╭──

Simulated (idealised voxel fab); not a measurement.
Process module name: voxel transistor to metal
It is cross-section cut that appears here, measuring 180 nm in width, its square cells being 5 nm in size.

╰──

## Action item
Repeat every line of the material exactly as given.

## Exercise result
Simulated (idealised voxel fab); not a measurement.
Process module name: voxel transistor to metal
It is cross-section cut that appears here, measuring 180 nm in width, its square cells being 5 nm in size.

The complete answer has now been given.